Every line of the listing that follows must be written out unchanged.

**Information provided**
★ ★ ★ ★
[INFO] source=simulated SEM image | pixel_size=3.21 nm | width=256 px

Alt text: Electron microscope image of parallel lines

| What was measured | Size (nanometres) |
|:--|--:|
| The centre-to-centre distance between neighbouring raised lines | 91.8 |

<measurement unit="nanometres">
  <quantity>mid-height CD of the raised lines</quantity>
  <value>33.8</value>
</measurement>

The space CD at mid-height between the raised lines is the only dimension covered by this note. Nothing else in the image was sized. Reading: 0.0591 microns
★ ★ ★ ★

**Answer area**
[INFO] source=simulated SEM image | pixel_size=3.21 nm | width=256 px

Alt text: Electron microscope image of parallel lines

| What was measured | Size (nanometres) |
|:--|--:|
| The centre-to-centre distance between neighbouring raised lines | 91.8 |

<measurement unit="nanometres">
  <quantity>mid-height CD of the raised lines</quantity>
  <value>33.8</value>
</measurement>

The space CD at mid-height between the raised lines is the only dimension covered by this note. Nothing else in the image was sized. Reading: 0.0591 microns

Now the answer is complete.